Work item:
Reproduce only the stretch of entries below that begins at the first line and ends at the line holding "R1: film removed, the".

Records shown:
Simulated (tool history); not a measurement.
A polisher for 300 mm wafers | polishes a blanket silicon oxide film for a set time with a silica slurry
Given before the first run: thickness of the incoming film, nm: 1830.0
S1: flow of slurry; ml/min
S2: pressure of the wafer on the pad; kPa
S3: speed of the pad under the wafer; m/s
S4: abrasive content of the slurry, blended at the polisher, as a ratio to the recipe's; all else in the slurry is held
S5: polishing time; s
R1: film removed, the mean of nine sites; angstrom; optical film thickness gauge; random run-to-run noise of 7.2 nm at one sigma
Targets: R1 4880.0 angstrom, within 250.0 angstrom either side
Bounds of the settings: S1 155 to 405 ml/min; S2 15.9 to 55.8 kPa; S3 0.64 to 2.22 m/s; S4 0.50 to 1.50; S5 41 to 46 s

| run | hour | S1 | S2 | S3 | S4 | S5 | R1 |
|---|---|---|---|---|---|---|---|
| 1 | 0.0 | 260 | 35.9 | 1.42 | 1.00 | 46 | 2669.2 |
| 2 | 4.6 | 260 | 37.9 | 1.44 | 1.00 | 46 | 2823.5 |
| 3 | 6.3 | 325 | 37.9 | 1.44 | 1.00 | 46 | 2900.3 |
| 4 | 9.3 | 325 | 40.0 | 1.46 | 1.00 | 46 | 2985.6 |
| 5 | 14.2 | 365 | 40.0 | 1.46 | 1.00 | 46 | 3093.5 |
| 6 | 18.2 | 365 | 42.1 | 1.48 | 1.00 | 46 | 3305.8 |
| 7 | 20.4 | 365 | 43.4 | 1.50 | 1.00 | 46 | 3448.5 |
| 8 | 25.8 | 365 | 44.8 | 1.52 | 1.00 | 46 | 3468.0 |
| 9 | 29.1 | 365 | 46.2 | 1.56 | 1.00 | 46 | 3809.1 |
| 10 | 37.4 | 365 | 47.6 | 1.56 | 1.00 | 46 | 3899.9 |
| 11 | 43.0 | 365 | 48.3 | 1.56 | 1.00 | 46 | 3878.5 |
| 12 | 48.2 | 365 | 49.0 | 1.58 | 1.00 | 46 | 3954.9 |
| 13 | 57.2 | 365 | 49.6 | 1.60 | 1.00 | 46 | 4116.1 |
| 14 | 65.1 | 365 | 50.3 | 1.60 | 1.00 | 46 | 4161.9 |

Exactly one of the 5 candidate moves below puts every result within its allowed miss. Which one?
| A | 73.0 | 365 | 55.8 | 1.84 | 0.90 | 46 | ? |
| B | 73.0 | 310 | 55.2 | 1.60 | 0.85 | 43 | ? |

Answer box:
Simulated (tool history); not a measurement.
A polisher for 300 mm wafers | polishes a blanket silicon oxide film for a set time with a silica slurry
Given before the first run: thickness of the incoming film, nm: 1830.0
S1: flow of slurry; ml/min
S2: pressure of the wafer on the pad; kPa
S3: speed of the pad under the wafer; m/s
S4: abrasive content of the slurry, blended at the polisher, as a ratio to the recipe's; all else in the slurry is held
S5: polishing time; s
R1: film removed, the mean of nine sites; angstrom; optical film thickness gauge; random run-to-run noise of 7.2 nm at one sigma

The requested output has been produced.